REQUIREMENT:
What you give back must match the records below exactly.

DATA FOR REVIEW:
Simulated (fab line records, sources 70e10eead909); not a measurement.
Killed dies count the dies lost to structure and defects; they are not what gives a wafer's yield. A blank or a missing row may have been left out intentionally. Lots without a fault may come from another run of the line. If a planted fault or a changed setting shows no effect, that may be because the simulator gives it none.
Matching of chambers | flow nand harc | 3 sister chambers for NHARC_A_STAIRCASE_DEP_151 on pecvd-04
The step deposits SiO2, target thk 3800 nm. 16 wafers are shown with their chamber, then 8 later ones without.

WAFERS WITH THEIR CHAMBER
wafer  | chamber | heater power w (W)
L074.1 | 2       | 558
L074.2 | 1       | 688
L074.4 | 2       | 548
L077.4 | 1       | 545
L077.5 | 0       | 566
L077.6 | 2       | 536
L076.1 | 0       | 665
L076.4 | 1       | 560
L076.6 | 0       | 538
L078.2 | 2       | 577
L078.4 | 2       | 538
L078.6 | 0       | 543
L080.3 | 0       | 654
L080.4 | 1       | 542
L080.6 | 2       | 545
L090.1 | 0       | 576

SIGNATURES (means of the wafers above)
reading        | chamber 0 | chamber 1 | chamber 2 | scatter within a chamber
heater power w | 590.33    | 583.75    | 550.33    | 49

TASK OUTPUT:
Simulated (fab line records, sources 70e10eead909); not a measurement.
Killed dies count the dies lost to structure and defects; they are not what gives a wafer's yield. A blank or a missing row may have been left out intentionally. Lots without a fault may come from another run of the line. If a planted fault or a changed setting shows no effect, that may be because the simulator gives it none.
Matching of chambers | flow nand harc | 3 sister chambers for NHARC_A_STAIRCASE_DEP_151 on pecvd-04
The step deposits SiO2, target thk 3800 nm. 16 wafers are shown with their chamber, then 8 later ones without.

WAFERS WITH THEIR CHAMBER
wafer  | chamber | heater power w (W)
L074.1 | 2       | 558
L074.2 | 1       | 688
L074.4 | 2       | 548
L077.4 | 1       | 545
L077.5 | 0       | 566
L077.6 | 2       | 536
L076.1 | 0       | 665
L076.4 | 1       | 560
L076.6 | 0       | 538
L078.2 | 2       | 577
L078.4 | 2       | 538
L078.6 | 0       | 543
L080.3 | 0       | 654
L080.4 | 1       | 542
L080.6 | 2       | 545
L090.1 | 0       | 576

SIGNATURES (means of the wafers above)
reading        | chamber 0 | chamber 1 | chamber 2 | scatter within a chamber
heater power w | 590.33    | 583.75    | 550.33    | 49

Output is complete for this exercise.